Record excerpts —
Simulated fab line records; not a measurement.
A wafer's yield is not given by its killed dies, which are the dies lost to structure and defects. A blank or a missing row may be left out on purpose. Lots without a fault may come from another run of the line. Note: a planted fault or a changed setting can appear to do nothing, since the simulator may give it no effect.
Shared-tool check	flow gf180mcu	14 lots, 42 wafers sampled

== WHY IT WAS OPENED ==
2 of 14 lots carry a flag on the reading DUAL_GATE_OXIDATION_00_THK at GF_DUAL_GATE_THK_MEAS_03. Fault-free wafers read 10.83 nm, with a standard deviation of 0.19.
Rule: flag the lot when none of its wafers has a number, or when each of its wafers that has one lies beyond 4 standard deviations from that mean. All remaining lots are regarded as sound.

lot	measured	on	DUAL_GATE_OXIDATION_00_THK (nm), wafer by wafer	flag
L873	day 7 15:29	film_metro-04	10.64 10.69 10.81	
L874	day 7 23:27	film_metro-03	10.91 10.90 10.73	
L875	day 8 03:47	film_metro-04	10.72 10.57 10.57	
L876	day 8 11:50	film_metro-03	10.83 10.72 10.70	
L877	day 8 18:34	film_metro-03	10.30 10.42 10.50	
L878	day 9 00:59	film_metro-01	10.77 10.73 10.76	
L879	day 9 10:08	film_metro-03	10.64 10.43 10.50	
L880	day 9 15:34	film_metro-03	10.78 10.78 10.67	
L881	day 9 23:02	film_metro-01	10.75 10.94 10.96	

Activity — Give back the records above exactly, limited to the lines between the one holding "42 wafers sampled" and the one holding "2 of 14 lots", inclusive.

Answer area —
Shared-tool check	flow gf180mcu	14 lots, 42 wafers sampled

== WHY IT WAS OPENED ==
2 of 14 lots carry a flag on the reading DUAL_GATE_OXIDATION_00_THK at GF_DUAL_GATE_THK_MEAS_03. Fault-free wafers read 10.83 nm, with a standard deviation of 0.19.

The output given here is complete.